§ **WORK INSTRUCTION**:
From the line containing "Sound: the wafers" down to the line containing "alike: NWELL_00_OVL" in the records below, reproduce every line exactly, ends included, and omit all others.

╔══

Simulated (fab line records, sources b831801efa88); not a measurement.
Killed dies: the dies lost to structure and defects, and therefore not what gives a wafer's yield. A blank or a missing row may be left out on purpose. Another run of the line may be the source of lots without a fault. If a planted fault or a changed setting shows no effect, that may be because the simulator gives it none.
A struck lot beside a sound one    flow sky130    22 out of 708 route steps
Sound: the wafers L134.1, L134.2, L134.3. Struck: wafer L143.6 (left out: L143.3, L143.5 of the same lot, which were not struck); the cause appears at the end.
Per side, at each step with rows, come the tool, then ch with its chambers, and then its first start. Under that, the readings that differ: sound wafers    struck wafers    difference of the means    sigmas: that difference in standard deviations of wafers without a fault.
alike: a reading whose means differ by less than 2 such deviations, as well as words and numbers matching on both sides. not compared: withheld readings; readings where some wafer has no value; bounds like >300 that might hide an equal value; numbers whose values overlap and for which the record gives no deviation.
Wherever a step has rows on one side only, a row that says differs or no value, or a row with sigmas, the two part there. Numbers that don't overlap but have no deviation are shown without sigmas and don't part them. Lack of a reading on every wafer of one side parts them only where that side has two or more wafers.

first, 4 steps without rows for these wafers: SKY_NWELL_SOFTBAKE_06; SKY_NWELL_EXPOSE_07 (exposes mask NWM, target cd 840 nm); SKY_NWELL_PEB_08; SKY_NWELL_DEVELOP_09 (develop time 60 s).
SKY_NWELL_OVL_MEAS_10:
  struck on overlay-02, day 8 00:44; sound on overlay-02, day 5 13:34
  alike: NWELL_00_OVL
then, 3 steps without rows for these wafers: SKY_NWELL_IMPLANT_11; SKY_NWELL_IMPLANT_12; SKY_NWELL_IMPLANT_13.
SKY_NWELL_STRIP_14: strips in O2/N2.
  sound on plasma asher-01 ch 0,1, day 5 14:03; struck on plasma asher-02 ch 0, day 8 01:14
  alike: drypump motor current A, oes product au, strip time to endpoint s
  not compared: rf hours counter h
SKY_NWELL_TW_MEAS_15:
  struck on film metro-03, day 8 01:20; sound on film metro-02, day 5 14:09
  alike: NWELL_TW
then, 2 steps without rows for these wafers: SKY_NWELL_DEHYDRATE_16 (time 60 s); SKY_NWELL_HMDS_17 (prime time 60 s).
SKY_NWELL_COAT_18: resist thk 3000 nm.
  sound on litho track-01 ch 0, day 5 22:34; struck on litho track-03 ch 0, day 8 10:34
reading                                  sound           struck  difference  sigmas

╚══

§ **ANSWER BOX**:
Sound: the wafers L134.1, L134.2, L134.3. Struck: wafer L143.6 (left out: L143.3, L143.5 of the same lot, which were not struck); the cause appears at the end.
Per side, at each step with rows, come the tool, then ch with its chambers, and then its first start. Under that, the readings that differ: sound wafers    struck wafers    difference of the means    sigmas: that difference in standard deviations of wafers without a fault.
alike: a reading whose means differ by less than 2 such deviations, as well as words and numbers matching on both sides. not compared: withheld readings; readings where some wafer has no value; bounds like >300 that might hide an equal value; numbers whose values overlap and for which the record gives no deviation.
Wherever a step has rows on one side only, a row that says differs or no value, or a row with sigmas, the two part there. Numbers that don't overlap but have no deviation are shown without sigmas and don't part them. Lack of a reading on every wafer of one side parts them only where that side has two or more wafers.

first, 4 steps without rows for these wafers: SKY_NWELL_SOFTBAKE_06; SKY_NWELL_EXPOSE_07 (exposes mask NWM, target cd 840 nm); SKY_NWELL_PEB_08; SKY_NWELL_DEVELOP_09 (develop time 60 s).
SKY_NWELL_OVL_MEAS_10:
  struck on overlay-02, day 8 00:44; sound on overlay-02, day 5 13:34
  alike: NWELL_00_OVL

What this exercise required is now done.